◆ **ENTRIES SUPPLIED**

»»

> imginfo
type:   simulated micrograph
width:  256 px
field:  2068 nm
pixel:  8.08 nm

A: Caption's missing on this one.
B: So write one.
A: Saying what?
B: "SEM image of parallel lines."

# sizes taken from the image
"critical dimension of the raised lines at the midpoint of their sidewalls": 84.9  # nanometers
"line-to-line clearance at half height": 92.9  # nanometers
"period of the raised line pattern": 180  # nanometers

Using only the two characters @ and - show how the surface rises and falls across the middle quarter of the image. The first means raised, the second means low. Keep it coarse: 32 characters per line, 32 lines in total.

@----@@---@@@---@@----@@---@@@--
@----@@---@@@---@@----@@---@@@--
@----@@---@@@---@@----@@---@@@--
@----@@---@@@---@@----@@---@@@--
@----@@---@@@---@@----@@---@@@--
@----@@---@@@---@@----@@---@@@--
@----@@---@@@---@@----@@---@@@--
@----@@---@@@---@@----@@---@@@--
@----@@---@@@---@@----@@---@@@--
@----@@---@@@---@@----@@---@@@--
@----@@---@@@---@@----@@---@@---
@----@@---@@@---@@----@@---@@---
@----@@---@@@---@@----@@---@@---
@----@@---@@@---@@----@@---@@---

««

◆ **WORK REQUEST**
The complete listing, from first line to last, should be copied verbatim.

◆ **EXERCISE RESULT**
> imginfo
type:   simulated micrograph
width:  256 px
field:  2068 nm
pixel:  8.08 nm

A: Caption's missing on this one.
B: So write one.
A: Saying what?
B: "SEM image of parallel lines."

# sizes taken from the image
"critical dimension of the raised lines at the midpoint of their sidewalls": 84.9  # nanometers
"line-to-line clearance at half height": 92.9  # nanometers
"period of the raised line pattern": 180  # nanometers

Using only the two characters @ and - show how the surface rises and falls across the middle quarter of the image. The first means raised, the second means low. Keep it coarse: 32 characters per line, 32 lines in total.

@----@@---@@@---@@----@@---@@@--
@----@@---@@@---@@----@@---@@@--
@----@@---@@@---@@----@@---@@@--
@----@@---@@@---@@----@@---@@@--
@----@@---@@@---@@----@@---@@@--
@----@@---@@@---@@----@@---@@@--
@----@@---@@@---@@----@@---@@@--
@----@@---@@@---@@----@@---@@@--
@----@@---@@@---@@----@@---@@@--
@----@@---@@@---@@----@@---@@@--
@----@@---@@@---@@----@@---@@---
@----@@---@@@---@@----@@---@@---
@----@@---@@@---@@----@@---@@---
@----@@---@@@---@@----@@---@@---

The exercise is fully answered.